Extracted material:
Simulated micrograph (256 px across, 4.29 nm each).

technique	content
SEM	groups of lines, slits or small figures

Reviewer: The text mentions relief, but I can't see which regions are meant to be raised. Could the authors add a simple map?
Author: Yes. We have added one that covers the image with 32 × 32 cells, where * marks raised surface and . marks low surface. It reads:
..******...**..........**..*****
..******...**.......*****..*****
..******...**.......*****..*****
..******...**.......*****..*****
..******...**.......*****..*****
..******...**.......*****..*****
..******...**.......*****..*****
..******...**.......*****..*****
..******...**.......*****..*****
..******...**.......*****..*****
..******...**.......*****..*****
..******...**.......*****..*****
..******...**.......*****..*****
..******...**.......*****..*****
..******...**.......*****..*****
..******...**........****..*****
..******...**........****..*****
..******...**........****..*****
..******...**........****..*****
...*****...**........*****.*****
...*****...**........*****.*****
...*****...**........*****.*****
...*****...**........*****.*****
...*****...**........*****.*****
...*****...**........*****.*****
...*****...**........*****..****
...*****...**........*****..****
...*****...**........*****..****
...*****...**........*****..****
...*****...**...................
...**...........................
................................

Work instruction: Word for word, repeat the records above.

Task solution:
Simulated micrograph (256 px across, 4.29 nm each).

technique	content
SEM	groups of lines, slits or small figures

Reviewer: The text mentions relief, but I can't see which regions are meant to be raised. Could the authors add a simple map?
Author: Yes. We have added one that covers the image with 32 × 32 cells, where * marks raised surface and . marks low surface. It reads:
..******...**..........**..*****
..******...**.......*****..*****
..******...**.......*****..*****
..******...**.......*****..*****
..******...**.......*****..*****
..******...**.......*****..*****
..******...**.......*****..*****
..******...**.......*****..*****
..******...**.......*****..*****
..******...**.......*****..*****
..******...**.......*****..*****
..******...**.......*****..*****
..******...**.......*****..*****
..******...**.......*****..*****
..******...**.......*****..*****
..******...**........****..*****
..******...**........****..*****
..******...**........****..*****
..******...**........****..*****
...*****...**........*****.*****
...*****...**........*****.*****
...*****...**........*****.*****
...*****...**........*****.*****
...*****...**........*****.*****
...*****...**........*****.*****
...*****...**........*****..****
...*****...**........*****..****
...*****...**........*****..****
...*****...**........*****..****
...*****...**...................
...**...........................
................................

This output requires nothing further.